== Segment start ==

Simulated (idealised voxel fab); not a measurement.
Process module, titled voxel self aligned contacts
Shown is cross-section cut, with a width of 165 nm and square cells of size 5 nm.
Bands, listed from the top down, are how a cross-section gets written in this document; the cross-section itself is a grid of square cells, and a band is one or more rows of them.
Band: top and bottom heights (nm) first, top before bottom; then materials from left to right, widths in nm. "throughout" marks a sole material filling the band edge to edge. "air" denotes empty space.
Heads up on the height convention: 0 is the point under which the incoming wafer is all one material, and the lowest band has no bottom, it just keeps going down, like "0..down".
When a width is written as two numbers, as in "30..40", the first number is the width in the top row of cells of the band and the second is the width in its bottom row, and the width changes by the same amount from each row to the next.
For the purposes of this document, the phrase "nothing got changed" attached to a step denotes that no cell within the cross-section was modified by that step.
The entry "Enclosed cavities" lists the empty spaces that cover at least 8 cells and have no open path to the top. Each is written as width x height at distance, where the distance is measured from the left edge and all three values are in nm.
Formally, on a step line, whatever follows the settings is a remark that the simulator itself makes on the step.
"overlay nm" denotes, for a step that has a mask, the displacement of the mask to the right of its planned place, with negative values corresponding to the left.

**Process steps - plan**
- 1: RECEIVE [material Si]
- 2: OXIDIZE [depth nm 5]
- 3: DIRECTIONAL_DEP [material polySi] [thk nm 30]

== Segment end ==

**Work request:**
Nothing above should be left out. Print all the records exactly.

**Your solution:**
Simulated (idealised voxel fab); not a measurement.
Process module, titled voxel self aligned contacts
Shown is cross-section cut, with a width of 165 nm and square cells of size 5 nm.
Bands, listed from the top down, are how a cross-section gets written in this document; the cross-section itself is a grid of square cells, and a band is one or more rows of them.
Band: top and bottom heights (nm) first, top before bottom; then materials from left to right, widths in nm. "throughout" marks a sole material filling the band edge to edge. "air" denotes empty space.
Heads up on the height convention: 0 is the point under which the incoming wafer is all one material, and the lowest band has no bottom, it just keeps going down, like "0..down".
When a width is written as two numbers, as in "30..40", the first number is the width in the top row of cells of the band and the second is the width in its bottom row, and the width changes by the same amount from each row to the next.
For the purposes of this document, the phrase "nothing got changed" attached to a step denotes that no cell within the cross-section was modified by that step.
The entry "Enclosed cavities" lists the empty spaces that cover at least 8 cells and have no open path to the top. Each is written as width x height at distance, where the distance is measured from the left edge and all three values are in nm.
Formally, on a step line, whatever follows the settings is a remark that the simulator itself makes on the step.
"overlay nm" denotes, for a step that has a mask, the displacement of the mask to the right of its planned place, with negative values corresponding to the left.

**Process steps - plan**
- 1: RECEIVE [material Si]
- 2: OXIDIZE [depth nm 5]
- 3: DIRECTIONAL_DEP [material polySi] [thk nm 30]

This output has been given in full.